▶ _WORK ITEM_:
In the entries that follow, the first line to write out is the one containing "note on all", and the last is the one containing "In a pile the". Reproduce that stretch exactly, with nothing before or after it.

▶ _DATA SHOWN_:
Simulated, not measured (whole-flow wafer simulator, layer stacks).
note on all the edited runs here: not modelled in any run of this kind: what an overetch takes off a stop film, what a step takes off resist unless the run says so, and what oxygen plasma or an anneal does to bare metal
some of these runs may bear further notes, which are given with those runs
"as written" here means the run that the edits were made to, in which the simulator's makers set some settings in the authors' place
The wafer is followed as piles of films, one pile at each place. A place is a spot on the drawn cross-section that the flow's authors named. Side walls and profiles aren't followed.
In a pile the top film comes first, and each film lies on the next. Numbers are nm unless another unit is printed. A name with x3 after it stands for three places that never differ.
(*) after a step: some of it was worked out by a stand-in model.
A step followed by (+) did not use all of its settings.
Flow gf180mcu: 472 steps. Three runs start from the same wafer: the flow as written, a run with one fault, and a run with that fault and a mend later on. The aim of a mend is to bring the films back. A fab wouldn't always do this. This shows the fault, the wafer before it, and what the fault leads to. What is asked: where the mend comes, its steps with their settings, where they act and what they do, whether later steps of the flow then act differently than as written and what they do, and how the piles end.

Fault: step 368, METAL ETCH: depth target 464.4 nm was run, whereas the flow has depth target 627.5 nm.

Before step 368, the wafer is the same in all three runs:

▶ _TASK SOLUTION_:
note on all the edited runs here: not modelled in any run of this kind: what an overetch takes off a stop film, what a step takes off resist unless the run says so, and what oxygen plasma or an anneal does to bare metal
some of these runs may bear further notes, which are given with those runs
"as written" here means the run that the edits were made to, in which the simulator's makers set some settings in the authors' place
The wafer is followed as piles of films, one pile at each place. A place is a spot on the drawn cross-section that the flow's authors named. Side walls and profiles aren't followed.
In a pile the top film comes first, and each film lies on the next. Numbers are nm unless another unit is printed. A name with x3 after it stands for three places that never differ.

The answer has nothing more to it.